- Work instruction -
Output an exact reproduction of the data.

[Data excerpts — start]

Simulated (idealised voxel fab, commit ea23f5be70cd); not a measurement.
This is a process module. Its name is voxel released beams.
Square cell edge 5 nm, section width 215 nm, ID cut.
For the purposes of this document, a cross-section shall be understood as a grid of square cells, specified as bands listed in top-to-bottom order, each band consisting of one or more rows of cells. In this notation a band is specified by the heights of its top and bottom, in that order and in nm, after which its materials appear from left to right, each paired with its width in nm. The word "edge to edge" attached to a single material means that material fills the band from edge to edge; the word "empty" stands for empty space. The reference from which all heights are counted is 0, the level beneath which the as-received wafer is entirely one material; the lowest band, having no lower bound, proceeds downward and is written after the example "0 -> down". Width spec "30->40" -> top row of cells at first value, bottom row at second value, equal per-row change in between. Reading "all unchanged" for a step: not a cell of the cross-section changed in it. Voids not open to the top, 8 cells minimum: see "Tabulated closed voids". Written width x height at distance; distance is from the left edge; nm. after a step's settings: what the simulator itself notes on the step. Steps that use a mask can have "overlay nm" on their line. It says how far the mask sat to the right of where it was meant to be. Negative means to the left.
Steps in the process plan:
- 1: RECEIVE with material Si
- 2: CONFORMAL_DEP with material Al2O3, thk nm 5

[Data excerpts — finish]

- Exercise output -
Simulated (idealised voxel fab, commit ea23f5be70cd); not a measurement.
This is a process module. Its name is voxel released beams.
Square cell edge 5 nm, section width 215 nm, ID cut.
For the purposes of this document, a cross-section shall be understood as a grid of square cells, specified as bands listed in top-to-bottom order, each band consisting of one or more rows of cells. In this notation a band is specified by the heights of its top and bottom, in that order and in nm, after which its materials appear from left to right, each paired with its width in nm. The word "edge to edge" attached to a single material means that material fills the band from edge to edge; the word "empty" stands for empty space. The reference from which all heights are counted is 0, the level beneath which the as-received wafer is entirely one material; the lowest band, having no lower bound, proceeds downward and is written after the example "0 -> down". Width spec "30->40" -> top row of cells at first value, bottom row at second value, equal per-row change in between. Reading "all unchanged" for a step: not a cell of the cross-section changed in it. Voids not open to the top, 8 cells minimum: see "Tabulated closed voids". Written width x height at distance; distance is from the left edge; nm. after a step's settings: what the simulator itself notes on the step. Steps that use a mask can have "overlay nm" on their line. It says how far the mask sat to the right of where it was meant to be. Negative means to the left.
Steps in the process plan:
- 1: RECEIVE with material Si
- 2: CONFORMAL_DEP with material Al2O3, thk nm 5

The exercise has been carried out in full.